| REQUIRED ACTION |
Print, in exact form, the lines below from the one containing "alike: PSD_TW" through the one containing "reading=model.SiO2_of_SAB_CVD_00.thk_nm (nm); sound=49.85", and omit all others.

| DATA RECORDS |
* * * *

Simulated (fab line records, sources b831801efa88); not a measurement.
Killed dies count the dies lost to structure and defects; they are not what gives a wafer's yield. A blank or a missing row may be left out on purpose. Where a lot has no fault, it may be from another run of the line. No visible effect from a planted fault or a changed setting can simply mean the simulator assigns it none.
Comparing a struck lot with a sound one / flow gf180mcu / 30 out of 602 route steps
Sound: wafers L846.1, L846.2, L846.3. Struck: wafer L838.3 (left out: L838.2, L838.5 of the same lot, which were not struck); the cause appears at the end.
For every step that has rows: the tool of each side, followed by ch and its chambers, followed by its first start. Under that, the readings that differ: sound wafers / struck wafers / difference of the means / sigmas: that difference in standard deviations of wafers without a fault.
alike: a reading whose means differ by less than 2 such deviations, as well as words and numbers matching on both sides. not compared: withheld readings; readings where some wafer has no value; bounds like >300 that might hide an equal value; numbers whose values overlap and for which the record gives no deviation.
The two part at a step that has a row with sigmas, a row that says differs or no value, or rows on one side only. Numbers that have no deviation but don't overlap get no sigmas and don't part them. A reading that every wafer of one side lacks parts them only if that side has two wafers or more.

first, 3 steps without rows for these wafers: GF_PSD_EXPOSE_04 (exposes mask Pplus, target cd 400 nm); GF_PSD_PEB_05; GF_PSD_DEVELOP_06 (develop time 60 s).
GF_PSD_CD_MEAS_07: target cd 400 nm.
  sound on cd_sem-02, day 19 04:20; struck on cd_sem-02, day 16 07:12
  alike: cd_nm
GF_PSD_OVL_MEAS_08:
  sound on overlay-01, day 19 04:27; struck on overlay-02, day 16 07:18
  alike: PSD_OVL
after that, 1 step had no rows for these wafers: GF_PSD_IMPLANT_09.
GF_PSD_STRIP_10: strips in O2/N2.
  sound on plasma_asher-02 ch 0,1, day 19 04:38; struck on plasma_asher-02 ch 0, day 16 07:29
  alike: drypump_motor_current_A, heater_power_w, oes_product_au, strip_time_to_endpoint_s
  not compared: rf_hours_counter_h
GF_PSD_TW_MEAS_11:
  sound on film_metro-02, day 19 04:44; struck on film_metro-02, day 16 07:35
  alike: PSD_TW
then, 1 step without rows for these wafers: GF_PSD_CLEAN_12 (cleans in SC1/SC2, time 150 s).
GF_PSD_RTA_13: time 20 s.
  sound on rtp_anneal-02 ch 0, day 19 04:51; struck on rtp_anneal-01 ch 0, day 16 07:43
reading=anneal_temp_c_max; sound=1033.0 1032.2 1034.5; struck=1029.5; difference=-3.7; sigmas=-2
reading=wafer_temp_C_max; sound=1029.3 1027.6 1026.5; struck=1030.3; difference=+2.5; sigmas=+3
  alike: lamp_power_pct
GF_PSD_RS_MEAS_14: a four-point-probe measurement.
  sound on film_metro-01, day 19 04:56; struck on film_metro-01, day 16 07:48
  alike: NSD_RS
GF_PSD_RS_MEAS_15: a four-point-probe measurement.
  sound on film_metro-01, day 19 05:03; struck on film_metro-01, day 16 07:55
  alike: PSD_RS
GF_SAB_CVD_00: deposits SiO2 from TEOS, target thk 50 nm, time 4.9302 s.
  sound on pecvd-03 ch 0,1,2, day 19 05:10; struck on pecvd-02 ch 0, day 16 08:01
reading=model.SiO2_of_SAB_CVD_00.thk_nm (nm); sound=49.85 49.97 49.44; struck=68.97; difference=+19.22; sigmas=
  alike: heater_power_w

* * * *

| WRITTEN SOLUTION |
  alike: PSD_TW
then, 1 step without rows for these wafers: GF_PSD_CLEAN_12 (cleans in SC1/SC2, time 150 s).
GF_PSD_RTA_13: time 20 s.
  sound on rtp_anneal-02 ch 0, day 19 04:51; struck on rtp_anneal-01 ch 0, day 16 07:43
reading=anneal_temp_c_max; sound=1033.0 1032.2 1034.5; struck=1029.5; difference=-3.7; sigmas=-2
reading=wafer_temp_C_max; sound=1029.3 1027.6 1026.5; struck=1030.3; difference=+2.5; sigmas=+3
  alike: lamp_power_pct
GF_PSD_RS_MEAS_14: a four-point-probe measurement.
  sound on film_metro-01, day 19 04:56; struck on film_metro-01, day 16 07:48
  alike: NSD_RS
GF_PSD_RS_MEAS_15: a four-point-probe measurement.
  sound on film_metro-01, day 19 05:03; struck on film_metro-01, day 16 07:55
  alike: PSD_RS
GF_SAB_CVD_00: deposits SiO2 from TEOS, target thk 50 nm, time 4.9302 s.
  sound on pecvd-03 ch 0,1,2, day 19 05:10; struck on pecvd-02 ch 0, day 16 08:01
reading=model.SiO2_of_SAB_CVD_00.thk_nm (nm); sound=49.85 49.97 49.44; struck=68.97; difference=+19.22; sigmas=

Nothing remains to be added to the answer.